■ Required action
This exercise needs the complete data reproduced exactly.

■ Exercise data
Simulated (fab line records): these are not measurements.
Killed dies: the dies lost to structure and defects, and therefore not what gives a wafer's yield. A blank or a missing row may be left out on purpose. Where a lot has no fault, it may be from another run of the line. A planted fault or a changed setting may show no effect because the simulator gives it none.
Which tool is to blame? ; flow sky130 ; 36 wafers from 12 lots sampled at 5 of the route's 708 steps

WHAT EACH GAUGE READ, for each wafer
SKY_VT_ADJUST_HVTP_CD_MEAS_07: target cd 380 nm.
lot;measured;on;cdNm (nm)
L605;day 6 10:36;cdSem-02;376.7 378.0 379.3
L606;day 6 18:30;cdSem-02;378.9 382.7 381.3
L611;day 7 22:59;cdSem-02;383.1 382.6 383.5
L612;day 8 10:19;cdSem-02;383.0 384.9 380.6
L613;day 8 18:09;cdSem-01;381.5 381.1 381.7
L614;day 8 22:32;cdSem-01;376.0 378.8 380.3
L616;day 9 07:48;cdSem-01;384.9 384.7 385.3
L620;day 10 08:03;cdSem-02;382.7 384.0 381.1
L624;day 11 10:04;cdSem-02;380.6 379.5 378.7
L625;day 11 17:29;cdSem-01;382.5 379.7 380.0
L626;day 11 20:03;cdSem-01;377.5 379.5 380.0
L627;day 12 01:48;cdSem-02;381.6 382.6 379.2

■ Problem solution
Simulated (fab line records): these are not measurements.
Killed dies: the dies lost to structure and defects, and therefore not what gives a wafer's yield. A blank or a missing row may be left out on purpose. Where a lot has no fault, it may be from another run of the line. A planted fault or a changed setting may show no effect because the simulator gives it none.
Which tool is to blame? ; flow sky130 ; 36 wafers from 12 lots sampled at 5 of the route's 708 steps

WHAT EACH GAUGE READ, for each wafer
SKY_VT_ADJUST_HVTP_CD_MEAS_07: target cd 380 nm.
lot;measured;on;cdNm (nm)
L605;day 6 10:36;cdSem-02;376.7 378.0 379.3
L606;day 6 18:30;cdSem-02;378.9 382.7 381.3
L611;day 7 22:59;cdSem-02;383.1 382.6 383.5
L612;day 8 10:19;cdSem-02;383.0 384.9 380.6
L613;day 8 18:09;cdSem-01;381.5 381.1 381.7
L614;day 8 22:32;cdSem-01;376.0 378.8 380.3
L616;day 9 07:48;cdSem-01;384.9 384.7 385.3
L620;day 10 08:03;cdSem-02;382.7 384.0 381.1
L624;day 11 10:04;cdSem-02;380.6 379.5 378.7
L625;day 11 17:29;cdSem-01;382.5 379.7 380.0
L626;day 11 20:03;cdSem-01;377.5 379.5 380.0
L627;day 12 01:48;cdSem-02;381.6 382.6 379.2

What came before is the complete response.